Action item =>
Please output each line of the data exactly as it appears.

** Recorded information follows **

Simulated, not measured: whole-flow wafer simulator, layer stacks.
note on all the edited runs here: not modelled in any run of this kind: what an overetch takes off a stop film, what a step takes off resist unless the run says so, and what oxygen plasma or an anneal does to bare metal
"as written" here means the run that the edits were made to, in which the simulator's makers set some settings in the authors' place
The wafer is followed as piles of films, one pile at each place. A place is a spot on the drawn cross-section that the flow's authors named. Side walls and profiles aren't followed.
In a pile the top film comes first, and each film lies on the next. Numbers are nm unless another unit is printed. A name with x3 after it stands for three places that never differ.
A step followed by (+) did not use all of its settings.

** End of Recorded information **

Problem solution =>
Simulated, not measured: whole-flow wafer simulator, layer stacks.
note on all the edited runs here: not modelled in any run of this kind: what an overetch takes off a stop film, what a step takes off resist unless the run says so, and what oxygen plasma or an anneal does to bare metal
"as written" here means the run that the edits were made to, in which the simulator's makers set some settings in the authors' place
The wafer is followed as piles of films, one pile at each place. A place is a spot on the drawn cross-section that the flow's authors named. Side walls and profiles aren't followed.
In a pile the top film comes first, and each film lies on the next. Numbers are nm unless another unit is printed. A name with x3 after it stands for three places that never differ.
A step followed by (+) did not use all of its settings.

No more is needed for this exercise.